Assignment:
Reproduce the whole listing, character for character.

Study material below:
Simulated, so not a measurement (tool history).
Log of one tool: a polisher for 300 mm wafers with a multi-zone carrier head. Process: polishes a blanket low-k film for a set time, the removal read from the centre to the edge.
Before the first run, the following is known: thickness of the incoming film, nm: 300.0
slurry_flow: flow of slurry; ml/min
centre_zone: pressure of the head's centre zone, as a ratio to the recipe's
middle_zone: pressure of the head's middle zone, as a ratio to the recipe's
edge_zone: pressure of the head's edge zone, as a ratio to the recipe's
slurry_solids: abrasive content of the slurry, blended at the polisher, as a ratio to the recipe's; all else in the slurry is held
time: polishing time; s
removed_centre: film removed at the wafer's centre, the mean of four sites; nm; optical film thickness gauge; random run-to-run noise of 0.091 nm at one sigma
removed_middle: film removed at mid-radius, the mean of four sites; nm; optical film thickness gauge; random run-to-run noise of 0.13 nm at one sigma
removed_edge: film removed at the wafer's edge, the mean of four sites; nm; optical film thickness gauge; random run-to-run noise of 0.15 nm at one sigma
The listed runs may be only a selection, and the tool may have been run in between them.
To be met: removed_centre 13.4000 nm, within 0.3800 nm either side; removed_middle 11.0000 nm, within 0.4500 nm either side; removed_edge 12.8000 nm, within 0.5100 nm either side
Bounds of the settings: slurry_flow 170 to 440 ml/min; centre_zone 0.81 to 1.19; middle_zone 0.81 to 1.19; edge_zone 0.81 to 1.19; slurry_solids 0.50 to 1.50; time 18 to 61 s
End of Study material.

Task response:
Simulated, so not a measurement (tool history).
Log of one tool: a polisher for 300 mm wafers with a multi-zone carrier head. Process: polishes a blanket low-k film for a set time, the removal read from the centre to the edge.
Before the first run, the following is known: thickness of the incoming film, nm: 300.0
slurry_flow: flow of slurry; ml/min
centre_zone: pressure of the head's centre zone, as a ratio to the recipe's
middle_zone: pressure of the head's middle zone, as a ratio to the recipe's
edge_zone: pressure of the head's edge zone, as a ratio to the recipe's
slurry_solids: abrasive content of the slurry, blended at the polisher, as a ratio to the recipe's; all else in the slurry is held
time: polishing time; s
removed_centre: film removed at the wafer's centre, the mean of four sites; nm; optical film thickness gauge; random run-to-run noise of 0.091 nm at one sigma
removed_middle: film removed at mid-radius, the mean of four sites; nm; optical film thickness gauge; random run-to-run noise of 0.13 nm at one sigma
removed_edge: film removed at the wafer's edge, the mean of four sites; nm; optical film thickness gauge; random run-to-run noise of 0.15 nm at one sigma
The listed runs may be only a selection, and the tool may have been run in between them.
To be met: removed_centre 13.4000 nm, within 0.3800 nm either side; removed_middle 11.0000 nm, within 0.4500 nm either side; removed_edge 12.8000 nm, within 0.5100 nm either side
Bounds of the settings: slurry_flow 170 to 440 ml/min; centre_zone 0.81 to 1.19; middle_zone 0.81 to 1.19; edge_zone 0.81 to 1.19; slurry_solids 0.50 to 1.50; time 18 to 61 s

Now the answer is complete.